▼▼▼

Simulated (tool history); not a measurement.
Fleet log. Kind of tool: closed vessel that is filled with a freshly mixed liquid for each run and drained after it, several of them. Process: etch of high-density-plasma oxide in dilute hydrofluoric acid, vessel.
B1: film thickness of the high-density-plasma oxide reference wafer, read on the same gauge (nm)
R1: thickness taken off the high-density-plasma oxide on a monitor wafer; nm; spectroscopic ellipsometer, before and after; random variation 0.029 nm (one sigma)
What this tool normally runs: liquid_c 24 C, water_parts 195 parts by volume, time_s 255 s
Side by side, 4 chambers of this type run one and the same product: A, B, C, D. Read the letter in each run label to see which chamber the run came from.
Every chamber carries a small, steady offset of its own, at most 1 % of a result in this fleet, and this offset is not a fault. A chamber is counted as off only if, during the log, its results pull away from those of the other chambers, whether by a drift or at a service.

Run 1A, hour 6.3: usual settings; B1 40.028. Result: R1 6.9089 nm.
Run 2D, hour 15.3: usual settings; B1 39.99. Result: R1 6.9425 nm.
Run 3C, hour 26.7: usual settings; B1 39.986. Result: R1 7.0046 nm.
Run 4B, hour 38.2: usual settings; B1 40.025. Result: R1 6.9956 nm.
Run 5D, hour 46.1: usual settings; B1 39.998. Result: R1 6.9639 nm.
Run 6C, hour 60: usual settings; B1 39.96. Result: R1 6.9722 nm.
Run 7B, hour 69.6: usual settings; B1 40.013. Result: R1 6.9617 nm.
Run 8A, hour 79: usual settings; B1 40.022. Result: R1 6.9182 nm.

▲▲▲

Beginning at the first line of the records, retype exactly every line up to and including the one with "Run 7B, hour".

> Answer area
Simulated (tool history); not a measurement.
Fleet log. Kind of tool: closed vessel that is filled with a freshly mixed liquid for each run and drained after it, several of them. Process: etch of high-density-plasma oxide in dilute hydrofluoric acid, vessel.
B1: film thickness of the high-density-plasma oxide reference wafer, read on the same gauge (nm)
R1: thickness taken off the high-density-plasma oxide on a monitor wafer; nm; spectroscopic ellipsometer, before and after; random variation 0.029 nm (one sigma)
What this tool normally runs: liquid_c 24 C, water_parts 195 parts by volume, time_s 255 s
Side by side, 4 chambers of this type run one and the same product: A, B, C, D. Read the letter in each run label to see which chamber the run came from.
Every chamber carries a small, steady offset of its own, at most 1 % of a result in this fleet, and this offset is not a fault. A chamber is counted as off only if, during the log, its results pull away from those of the other chambers, whether by a drift or at a service.

Run 1A, hour 6.3: usual settings; B1 40.028. Result: R1 6.9089 nm.
Run 2D, hour 15.3: usual settings; B1 39.99. Result: R1 6.9425 nm.
Run 3C, hour 26.7: usual settings; B1 39.986. Result: R1 7.0046 nm.
Run 4B, hour 38.2: usual settings; B1 40.025. Result: R1 6.9956 nm.
Run 5D, hour 46.1: usual settings; B1 39.998. Result: R1 6.9639 nm.
Run 6C, hour 60: usual settings; B1 39.96. Result: R1 6.9722 nm.
Run 7B, hour 69.6: usual settings; B1 40.013. Result: R1 6.9617 nm.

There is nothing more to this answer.